**Data provided**
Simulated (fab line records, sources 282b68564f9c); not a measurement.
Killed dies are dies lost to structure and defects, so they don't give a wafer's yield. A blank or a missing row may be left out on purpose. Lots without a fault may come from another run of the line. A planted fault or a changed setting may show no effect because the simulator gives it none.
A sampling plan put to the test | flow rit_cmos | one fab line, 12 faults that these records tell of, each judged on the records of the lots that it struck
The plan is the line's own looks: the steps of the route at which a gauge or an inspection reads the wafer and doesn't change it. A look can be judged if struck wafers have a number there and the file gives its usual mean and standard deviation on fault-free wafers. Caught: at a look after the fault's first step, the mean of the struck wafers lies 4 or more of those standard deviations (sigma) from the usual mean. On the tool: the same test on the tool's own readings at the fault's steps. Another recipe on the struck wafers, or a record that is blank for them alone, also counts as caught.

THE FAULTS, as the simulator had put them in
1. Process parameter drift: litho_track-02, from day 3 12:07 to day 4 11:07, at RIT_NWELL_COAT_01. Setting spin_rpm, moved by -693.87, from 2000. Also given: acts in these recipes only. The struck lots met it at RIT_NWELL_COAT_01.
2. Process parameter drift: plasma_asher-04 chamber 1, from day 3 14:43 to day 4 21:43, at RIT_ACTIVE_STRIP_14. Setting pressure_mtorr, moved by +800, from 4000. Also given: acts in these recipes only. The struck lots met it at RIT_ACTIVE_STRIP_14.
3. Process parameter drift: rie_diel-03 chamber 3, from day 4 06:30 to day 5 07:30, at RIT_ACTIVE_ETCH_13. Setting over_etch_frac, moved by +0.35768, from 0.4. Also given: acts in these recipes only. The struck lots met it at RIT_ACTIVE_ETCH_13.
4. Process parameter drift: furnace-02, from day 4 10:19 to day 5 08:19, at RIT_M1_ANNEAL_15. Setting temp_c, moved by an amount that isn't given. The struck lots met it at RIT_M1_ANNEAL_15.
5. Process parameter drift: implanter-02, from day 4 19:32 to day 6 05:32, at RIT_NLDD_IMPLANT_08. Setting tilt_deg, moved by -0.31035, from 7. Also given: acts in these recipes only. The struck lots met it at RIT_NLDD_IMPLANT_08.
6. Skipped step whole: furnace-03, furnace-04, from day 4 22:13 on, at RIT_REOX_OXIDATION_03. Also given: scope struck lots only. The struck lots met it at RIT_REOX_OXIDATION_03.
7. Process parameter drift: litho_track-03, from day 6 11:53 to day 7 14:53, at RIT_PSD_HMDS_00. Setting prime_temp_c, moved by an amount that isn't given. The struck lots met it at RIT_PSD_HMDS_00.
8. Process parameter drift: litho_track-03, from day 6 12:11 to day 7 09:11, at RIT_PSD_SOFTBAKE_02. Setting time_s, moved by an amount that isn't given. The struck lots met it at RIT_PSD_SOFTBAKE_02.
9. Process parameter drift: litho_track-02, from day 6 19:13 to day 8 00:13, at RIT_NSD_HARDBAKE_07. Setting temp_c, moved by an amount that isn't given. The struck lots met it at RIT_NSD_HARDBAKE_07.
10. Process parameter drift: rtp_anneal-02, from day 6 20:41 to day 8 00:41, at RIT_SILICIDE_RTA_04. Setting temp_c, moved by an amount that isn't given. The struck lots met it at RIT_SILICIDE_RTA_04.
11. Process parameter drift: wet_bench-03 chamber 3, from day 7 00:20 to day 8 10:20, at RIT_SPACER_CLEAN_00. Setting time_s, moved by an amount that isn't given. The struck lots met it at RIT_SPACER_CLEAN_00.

**Action item**
Please retype the data exactly as it stands, from its first line down to the line that contains "A sampling plan", then stop.

**Worked solution**
Simulated (fab line records, sources 282b68564f9c); not a measurement.
Killed dies are dies lost to structure and defects, so they don't give a wafer's yield. A blank or a missing row may be left out on purpose. Lots without a fault may come from another run of the line. A planted fault or a changed setting may show no effect because the simulator gives it none.
A sampling plan put to the test | flow rit_cmos | one fab line, 12 faults that these records tell of, each judged on the records of the lots that it struck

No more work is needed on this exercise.